→ **ENTRIES SUPPLIED**
== Segment start ==
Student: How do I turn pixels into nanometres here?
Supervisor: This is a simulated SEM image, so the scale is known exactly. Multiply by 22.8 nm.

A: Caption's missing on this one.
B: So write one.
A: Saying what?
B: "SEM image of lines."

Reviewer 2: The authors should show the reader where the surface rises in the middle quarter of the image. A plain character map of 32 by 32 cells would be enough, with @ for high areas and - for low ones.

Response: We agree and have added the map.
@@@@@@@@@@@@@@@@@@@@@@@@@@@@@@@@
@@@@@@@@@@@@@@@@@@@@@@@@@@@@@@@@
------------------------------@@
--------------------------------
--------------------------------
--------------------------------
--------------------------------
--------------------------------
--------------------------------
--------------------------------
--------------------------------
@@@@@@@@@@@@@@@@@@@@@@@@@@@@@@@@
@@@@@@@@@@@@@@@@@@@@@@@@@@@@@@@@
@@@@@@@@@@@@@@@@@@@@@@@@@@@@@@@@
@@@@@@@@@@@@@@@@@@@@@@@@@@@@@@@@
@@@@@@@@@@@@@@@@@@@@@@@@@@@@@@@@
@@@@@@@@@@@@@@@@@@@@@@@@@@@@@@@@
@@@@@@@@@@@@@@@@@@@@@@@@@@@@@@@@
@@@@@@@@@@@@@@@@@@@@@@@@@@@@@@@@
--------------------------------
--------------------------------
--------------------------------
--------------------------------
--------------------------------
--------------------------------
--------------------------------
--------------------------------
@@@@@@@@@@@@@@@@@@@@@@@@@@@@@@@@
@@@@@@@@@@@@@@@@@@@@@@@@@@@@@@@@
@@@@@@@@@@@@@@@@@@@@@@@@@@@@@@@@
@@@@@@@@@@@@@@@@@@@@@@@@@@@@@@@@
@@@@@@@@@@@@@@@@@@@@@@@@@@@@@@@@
== Segment end ==

→ **WORK REQUEST**
At the first line of the material above, start reproducing each line exactly, and end with the line that holds "Reviewer 2: The", adding nothing.

→ **EXERCISE ANSWER**
Student: How do I turn pixels into nanometres here?
Supervisor: This is a simulated SEM image, so the scale is known exactly. Multiply by 22.8 nm.

A: Caption's missing on this one.
B: So write one.
A: Saying what?
B: "SEM image of lines."

Reviewer 2: The authors should show the reader where the surface rises in the middle quarter of the image. A plain character map of 32 by 32 cells would be enough, with @ for high areas and - for low ones.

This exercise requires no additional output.